**Work instruction**
Render every entry verbatim.

**Source material**
* * * * * * *

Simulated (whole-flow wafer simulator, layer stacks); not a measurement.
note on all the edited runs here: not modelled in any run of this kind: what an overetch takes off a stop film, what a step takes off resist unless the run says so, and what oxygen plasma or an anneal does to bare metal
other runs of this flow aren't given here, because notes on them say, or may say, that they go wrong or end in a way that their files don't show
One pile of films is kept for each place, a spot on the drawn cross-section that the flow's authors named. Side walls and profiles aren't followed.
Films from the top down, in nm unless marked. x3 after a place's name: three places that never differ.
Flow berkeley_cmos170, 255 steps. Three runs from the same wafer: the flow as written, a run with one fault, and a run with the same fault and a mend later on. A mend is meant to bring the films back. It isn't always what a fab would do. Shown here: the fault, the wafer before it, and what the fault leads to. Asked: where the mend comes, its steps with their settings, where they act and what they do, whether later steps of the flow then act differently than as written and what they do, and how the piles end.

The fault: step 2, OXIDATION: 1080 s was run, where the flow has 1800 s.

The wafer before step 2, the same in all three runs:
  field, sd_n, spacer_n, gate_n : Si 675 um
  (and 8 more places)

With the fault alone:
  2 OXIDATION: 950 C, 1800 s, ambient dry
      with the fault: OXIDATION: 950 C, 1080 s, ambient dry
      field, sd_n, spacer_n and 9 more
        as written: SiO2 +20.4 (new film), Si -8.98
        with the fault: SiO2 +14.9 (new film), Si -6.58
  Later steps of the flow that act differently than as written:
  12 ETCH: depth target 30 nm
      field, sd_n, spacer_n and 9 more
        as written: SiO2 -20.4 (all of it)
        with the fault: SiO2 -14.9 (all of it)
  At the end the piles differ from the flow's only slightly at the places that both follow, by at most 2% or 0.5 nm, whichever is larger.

* * * * * * *

**Task result**
Simulated (whole-flow wafer simulator, layer stacks); not a measurement.
note on all the edited runs here: not modelled in any run of this kind: what an overetch takes off a stop film, what a step takes off resist unless the run says so, and what oxygen plasma or an anneal does to bare metal
other runs of this flow aren't given here, because notes on them say, or may say, that they go wrong or end in a way that their files don't show
One pile of films is kept for each place, a spot on the drawn cross-section that the flow's authors named. Side walls and profiles aren't followed.
Films from the top down, in nm unless marked. x3 after a place's name: three places that never differ.
Flow berkeley_cmos170, 255 steps. Three runs from the same wafer: the flow as written, a run with one fault, and a run with the same fault and a mend later on. A mend is meant to bring the films back. It isn't always what a fab would do. Shown here: the fault, the wafer before it, and what the fault leads to. Asked: where the mend comes, its steps with their settings, where they act and what they do, whether later steps of the flow then act differently than as written and what they do, and how the piles end.

The fault: step 2, OXIDATION: 1080 s was run, where the flow has 1800 s.

The wafer before step 2, the same in all three runs:
  field, sd_n, spacer_n, gate_n : Si 675 um
  (and 8 more places)

With the fault alone:
  2 OXIDATION: 950 C, 1800 s, ambient dry
      with the fault: OXIDATION: 950 C, 1080 s, ambient dry
      field, sd_n, spacer_n and 9 more
        as written: SiO2 +20.4 (new film), Si -8.98
        with the fault: SiO2 +14.9 (new film), Si -6.58
  Later steps of the flow that act differently than as written:
  12 ETCH: depth target 30 nm
      field, sd_n, spacer_n and 9 more
        as written: SiO2 -20.4 (all of it)
        with the fault: SiO2 -14.9 (all of it)
  At the end the piles differ from the flow's only slightly at the places that both follow, by at most 2% or 0.5 nm, whichever is larger.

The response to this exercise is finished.